━━━━━━━━━━━━━━━━━━━━━━━━━━━━━━
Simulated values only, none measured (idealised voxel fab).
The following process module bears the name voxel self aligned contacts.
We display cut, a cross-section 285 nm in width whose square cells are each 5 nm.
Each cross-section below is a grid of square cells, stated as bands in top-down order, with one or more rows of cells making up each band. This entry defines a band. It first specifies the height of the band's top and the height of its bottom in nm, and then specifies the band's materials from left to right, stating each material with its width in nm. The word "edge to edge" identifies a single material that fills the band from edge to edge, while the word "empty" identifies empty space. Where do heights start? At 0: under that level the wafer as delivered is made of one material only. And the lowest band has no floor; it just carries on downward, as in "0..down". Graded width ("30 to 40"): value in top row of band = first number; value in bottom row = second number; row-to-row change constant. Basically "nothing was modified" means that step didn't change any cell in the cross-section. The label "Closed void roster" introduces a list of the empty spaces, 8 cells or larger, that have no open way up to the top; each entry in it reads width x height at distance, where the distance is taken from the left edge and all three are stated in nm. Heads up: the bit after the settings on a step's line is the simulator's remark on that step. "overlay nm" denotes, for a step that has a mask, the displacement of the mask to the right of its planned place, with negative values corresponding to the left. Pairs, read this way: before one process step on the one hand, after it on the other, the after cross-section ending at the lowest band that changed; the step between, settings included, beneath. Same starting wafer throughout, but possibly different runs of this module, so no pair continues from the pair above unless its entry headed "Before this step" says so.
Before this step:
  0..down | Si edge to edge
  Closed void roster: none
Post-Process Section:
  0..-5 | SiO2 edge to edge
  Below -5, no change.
━━━━━━━━━━━━━━━━━━━━━━━━━━━━━━

• Assignment: Once the line containing "We display cut, a" has been set down, nothing more is wanted; set down each line of the listing above up to it exactly, starting with the first.

• Task result:
Simulated values only, none measured (idealised voxel fab).
The following process module bears the name voxel self aligned contacts.
We display cut, a cross-section 285 nm in width whose square cells are each 5 nm.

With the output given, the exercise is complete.